#### Activity:
Every record, down to the last line, must be given again exactly.

#### Study material:
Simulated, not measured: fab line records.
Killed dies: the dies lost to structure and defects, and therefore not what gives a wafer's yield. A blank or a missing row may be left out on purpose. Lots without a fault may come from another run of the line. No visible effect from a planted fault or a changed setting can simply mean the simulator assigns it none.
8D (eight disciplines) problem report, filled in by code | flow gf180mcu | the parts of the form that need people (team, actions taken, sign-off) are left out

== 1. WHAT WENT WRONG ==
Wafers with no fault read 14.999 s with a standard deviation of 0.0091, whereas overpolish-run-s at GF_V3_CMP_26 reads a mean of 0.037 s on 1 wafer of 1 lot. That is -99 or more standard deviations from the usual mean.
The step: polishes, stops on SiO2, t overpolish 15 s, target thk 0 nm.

#### Task output:
Simulated, not measured: fab line records.
Killed dies: the dies lost to structure and defects, and therefore not what gives a wafer's yield. A blank or a missing row may be left out on purpose. Lots without a fault may come from another run of the line. No visible effect from a planted fault or a changed setting can simply mean the simulator assigns it none.
8D (eight disciplines) problem report, filled in by code | flow gf180mcu | the parts of the form that need people (team, actions taken, sign-off) are left out

== 1. WHAT WENT WRONG ==
Wafers with no fault read 14.999 s with a standard deviation of 0.0091, whereas overpolish-run-s at GF_V3_CMP_26 reads a mean of 0.037 s on 1 wafer of 1 lot. That is -99 or more standard deviations from the usual mean.
The step: polishes, stops on SiO2, t overpolish 15 s, target thk 0 nm.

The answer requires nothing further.